*The data*
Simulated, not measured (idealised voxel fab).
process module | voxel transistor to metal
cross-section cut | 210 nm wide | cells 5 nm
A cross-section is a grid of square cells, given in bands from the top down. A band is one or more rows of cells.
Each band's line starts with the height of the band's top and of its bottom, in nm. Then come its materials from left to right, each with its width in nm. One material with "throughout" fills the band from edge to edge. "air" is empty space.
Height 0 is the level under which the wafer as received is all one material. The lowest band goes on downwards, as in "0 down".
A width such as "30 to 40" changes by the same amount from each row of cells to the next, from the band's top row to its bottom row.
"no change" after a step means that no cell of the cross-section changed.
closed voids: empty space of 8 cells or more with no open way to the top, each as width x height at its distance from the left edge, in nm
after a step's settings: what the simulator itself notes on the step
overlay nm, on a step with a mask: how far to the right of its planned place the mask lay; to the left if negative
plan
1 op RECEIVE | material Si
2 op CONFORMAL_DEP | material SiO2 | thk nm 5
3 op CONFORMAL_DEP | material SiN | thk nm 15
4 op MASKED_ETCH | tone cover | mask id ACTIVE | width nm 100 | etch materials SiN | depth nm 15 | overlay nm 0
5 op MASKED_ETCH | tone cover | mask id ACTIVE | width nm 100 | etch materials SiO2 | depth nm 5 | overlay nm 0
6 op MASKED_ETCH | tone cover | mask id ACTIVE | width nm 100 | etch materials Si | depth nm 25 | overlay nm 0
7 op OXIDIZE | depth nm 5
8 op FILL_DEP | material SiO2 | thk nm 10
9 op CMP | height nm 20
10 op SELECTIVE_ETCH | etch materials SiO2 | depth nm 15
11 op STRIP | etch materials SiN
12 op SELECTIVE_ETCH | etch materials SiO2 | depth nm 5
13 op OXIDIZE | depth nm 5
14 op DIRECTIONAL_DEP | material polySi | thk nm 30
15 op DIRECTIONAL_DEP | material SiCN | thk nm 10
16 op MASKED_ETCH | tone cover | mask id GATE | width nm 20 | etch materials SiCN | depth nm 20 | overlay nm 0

*Assignment*
All that is wanted is an exact copy of the lines above from the one with "the cross-section changed." through the one with "2 op CONFORMAL_DEP | material SiO2 | thk nm 5", with both ends included.

*Task solution*
"no change" after a step means that no cell of the cross-section changed.
closed voids: empty space of 8 cells or more with no open way to the top, each as width x height at its distance from the left edge, in nm
after a step's settings: what the simulator itself notes on the step
overlay nm, on a step with a mask: how far to the right of its planned place the mask lay; to the left if negative
plan
1 op RECEIVE | material Si
2 op CONFORMAL_DEP | material SiO2 | thk nm 5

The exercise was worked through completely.